━━━━━━━━━━━━━━━━━━━━
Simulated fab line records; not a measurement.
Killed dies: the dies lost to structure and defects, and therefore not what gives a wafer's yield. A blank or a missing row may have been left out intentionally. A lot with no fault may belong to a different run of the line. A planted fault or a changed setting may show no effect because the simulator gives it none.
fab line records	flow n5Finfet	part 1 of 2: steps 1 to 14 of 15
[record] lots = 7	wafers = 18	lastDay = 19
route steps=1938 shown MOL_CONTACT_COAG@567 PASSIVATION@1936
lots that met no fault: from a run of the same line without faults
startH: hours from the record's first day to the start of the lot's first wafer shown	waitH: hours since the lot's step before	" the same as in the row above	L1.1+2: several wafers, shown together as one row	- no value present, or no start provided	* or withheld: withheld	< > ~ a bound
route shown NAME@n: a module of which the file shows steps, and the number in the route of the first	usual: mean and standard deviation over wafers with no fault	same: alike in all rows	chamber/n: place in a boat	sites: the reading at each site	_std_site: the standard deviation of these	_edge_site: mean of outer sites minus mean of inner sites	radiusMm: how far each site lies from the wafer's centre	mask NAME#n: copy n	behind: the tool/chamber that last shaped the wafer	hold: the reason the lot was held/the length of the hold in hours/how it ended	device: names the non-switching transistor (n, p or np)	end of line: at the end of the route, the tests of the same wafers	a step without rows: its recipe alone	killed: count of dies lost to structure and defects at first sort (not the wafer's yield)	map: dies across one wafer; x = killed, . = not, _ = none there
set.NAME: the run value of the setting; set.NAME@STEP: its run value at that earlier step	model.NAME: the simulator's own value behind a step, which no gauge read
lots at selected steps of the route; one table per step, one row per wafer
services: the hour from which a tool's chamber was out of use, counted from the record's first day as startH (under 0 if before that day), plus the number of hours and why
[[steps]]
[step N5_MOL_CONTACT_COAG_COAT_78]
━━━━━━━━━━━━━━━━━━━━

Work request: Repeat the records word for word.

Response area:
Simulated fab line records; not a measurement.
Killed dies: the dies lost to structure and defects, and therefore not what gives a wafer's yield. A blank or a missing row may have been left out intentionally. A lot with no fault may belong to a different run of the line. A planted fault or a changed setting may show no effect because the simulator gives it none.
fab line records	flow n5Finfet	part 1 of 2: steps 1 to 14 of 15
[record] lots = 7	wafers = 18	lastDay = 19
route steps=1938 shown MOL_CONTACT_COAG@567 PASSIVATION@1936
lots that met no fault: from a run of the same line without faults
startH: hours from the record's first day to the start of the lot's first wafer shown	waitH: hours since the lot's step before	" the same as in the row above	L1.1+2: several wafers, shown together as one row	- no value present, or no start provided	* or withheld: withheld	< > ~ a bound
route shown NAME@n: a module of which the file shows steps, and the number in the route of the first	usual: mean and standard deviation over wafers with no fault	same: alike in all rows	chamber/n: place in a boat	sites: the reading at each site	_std_site: the standard deviation of these	_edge_site: mean of outer sites minus mean of inner sites	radiusMm: how far each site lies from the wafer's centre	mask NAME#n: copy n	behind: the tool/chamber that last shaped the wafer	hold: the reason the lot was held/the length of the hold in hours/how it ended	device: names the non-switching transistor (n, p or np)	end of line: at the end of the route, the tests of the same wafers	a step without rows: its recipe alone	killed: count of dies lost to structure and defects at first sort (not the wafer's yield)	map: dies across one wafer; x = killed, . = not, _ = none there
set.NAME: the run value of the setting; set.NAME@STEP: its run value at that earlier step	model.NAME: the simulator's own value behind a step, which no gauge read
lots at selected steps of the route; one table per step, one row per wafer
services: the hour from which a tool's chamber was out of use, counted from the record's first day as startH (under 0 if before that day), plus the number of hours and why
[[steps]]
[step N5_MOL_CONTACT_COAG_COAT_78]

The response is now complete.